····················

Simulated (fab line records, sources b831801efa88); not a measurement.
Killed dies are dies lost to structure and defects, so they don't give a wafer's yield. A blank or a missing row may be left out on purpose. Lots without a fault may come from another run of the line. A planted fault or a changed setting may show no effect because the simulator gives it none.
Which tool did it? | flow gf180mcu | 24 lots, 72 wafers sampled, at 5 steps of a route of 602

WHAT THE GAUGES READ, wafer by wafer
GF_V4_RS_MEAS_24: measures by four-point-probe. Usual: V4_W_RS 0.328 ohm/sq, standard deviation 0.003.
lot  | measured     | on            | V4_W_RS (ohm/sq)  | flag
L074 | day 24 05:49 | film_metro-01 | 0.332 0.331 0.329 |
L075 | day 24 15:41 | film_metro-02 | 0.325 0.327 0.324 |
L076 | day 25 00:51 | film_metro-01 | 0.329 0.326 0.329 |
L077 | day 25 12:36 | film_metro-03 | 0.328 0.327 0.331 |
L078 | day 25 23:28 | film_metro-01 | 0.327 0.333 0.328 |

····················

■ **ACTIVITY**:
Transcribe exactly, and only, the lines from the opening line of the records through the line containing "Killed dies are".

■ **ANSWER SECTION**:
Simulated (fab line records, sources b831801efa88); not a measurement.
Killed dies are dies lost to structure and defects, so they don't give a wafer's yield. A blank or a missing row may be left out on purpose. Lots without a fault may come from another run of the line. A planted fault or a changed setting may show no effect because the simulator gives it none.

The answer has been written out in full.